- [Work task]:
Look through the records below for the line holding "overpolish: overpolish time". Write it out exactly, with each following line through the line holding "17 | 165.00 |".

- [Data excerpts]:
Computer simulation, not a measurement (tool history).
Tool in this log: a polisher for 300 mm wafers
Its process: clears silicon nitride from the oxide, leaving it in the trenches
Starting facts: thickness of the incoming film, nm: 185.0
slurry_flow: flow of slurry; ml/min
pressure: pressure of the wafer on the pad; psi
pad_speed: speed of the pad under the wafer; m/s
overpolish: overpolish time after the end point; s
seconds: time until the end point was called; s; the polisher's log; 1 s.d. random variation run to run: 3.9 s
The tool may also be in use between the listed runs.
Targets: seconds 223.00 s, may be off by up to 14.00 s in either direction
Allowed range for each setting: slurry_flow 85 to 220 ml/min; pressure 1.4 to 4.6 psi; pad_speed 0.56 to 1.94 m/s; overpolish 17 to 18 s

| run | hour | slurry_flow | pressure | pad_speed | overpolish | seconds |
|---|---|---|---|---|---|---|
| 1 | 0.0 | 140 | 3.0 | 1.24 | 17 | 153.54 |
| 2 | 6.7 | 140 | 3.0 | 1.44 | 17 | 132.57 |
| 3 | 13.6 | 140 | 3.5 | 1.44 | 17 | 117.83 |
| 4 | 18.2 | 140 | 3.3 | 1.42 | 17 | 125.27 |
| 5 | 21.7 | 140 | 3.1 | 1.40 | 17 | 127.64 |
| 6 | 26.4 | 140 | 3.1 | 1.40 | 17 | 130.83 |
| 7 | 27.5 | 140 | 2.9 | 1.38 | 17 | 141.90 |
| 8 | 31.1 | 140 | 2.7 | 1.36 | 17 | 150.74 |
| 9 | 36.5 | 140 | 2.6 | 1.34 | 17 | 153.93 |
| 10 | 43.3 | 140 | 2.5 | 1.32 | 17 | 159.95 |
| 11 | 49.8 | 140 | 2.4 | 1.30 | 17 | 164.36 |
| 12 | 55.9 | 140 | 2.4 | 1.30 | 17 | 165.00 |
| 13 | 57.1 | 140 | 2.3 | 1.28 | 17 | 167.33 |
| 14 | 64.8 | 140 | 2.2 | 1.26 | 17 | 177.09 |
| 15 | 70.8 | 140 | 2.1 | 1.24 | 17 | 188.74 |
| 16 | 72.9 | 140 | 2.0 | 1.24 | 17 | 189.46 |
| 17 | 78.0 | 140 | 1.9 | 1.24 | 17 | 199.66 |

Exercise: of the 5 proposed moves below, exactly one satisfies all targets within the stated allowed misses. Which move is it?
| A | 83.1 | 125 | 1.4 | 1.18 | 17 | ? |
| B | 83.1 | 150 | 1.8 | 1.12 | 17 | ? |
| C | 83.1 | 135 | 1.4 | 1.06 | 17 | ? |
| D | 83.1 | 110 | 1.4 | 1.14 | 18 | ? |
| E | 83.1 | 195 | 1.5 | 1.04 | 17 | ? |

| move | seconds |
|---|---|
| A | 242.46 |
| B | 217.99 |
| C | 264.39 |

- [Answer box]:
overpolish: overpolish time after the end point; s
seconds: time until the end point was called; s; the polisher's log; 1 s.d. random variation run to run: 3.9 s
The tool may also be in use between the listed runs.
Targets: seconds 223.00 s, may be off by up to 14.00 s in either direction
Allowed range for each setting: slurry_flow 85 to 220 ml/min; pressure 1.4 to 4.6 psi; pad_speed 0.56 to 1.94 m/s; overpolish 17 to 18 s

| run | hour | slurry_flow | pressure | pad_speed | overpolish | seconds |
|---|---|---|---|---|---|---|
| 1 | 0.0 | 140 | 3.0 | 1.24 | 17 | 153.54 |
| 2 | 6.7 | 140 | 3.0 | 1.44 | 17 | 132.57 |
| 3 | 13.6 | 140 | 3.5 | 1.44 | 17 | 117.83 |
| 4 | 18.2 | 140 | 3.3 | 1.42 | 17 | 125.27 |
| 5 | 21.7 | 140 | 3.1 | 1.40 | 17 | 127.64 |
| 6 | 26.4 | 140 | 3.1 | 1.40 | 17 | 130.83 |
| 7 | 27.5 | 140 | 2.9 | 1.38 | 17 | 141.90 |
| 8 | 31.1 | 140 | 2.7 | 1.36 | 17 | 150.74 |
| 9 | 36.5 | 140 | 2.6 | 1.34 | 17 | 153.93 |
| 10 | 43.3 | 140 | 2.5 | 1.32 | 17 | 159.95 |
| 11 | 49.8 | 140 | 2.4 | 1.30 | 17 | 164.36 |
| 12 | 55.9 | 140 | 2.4 | 1.30 | 17 | 165.00 |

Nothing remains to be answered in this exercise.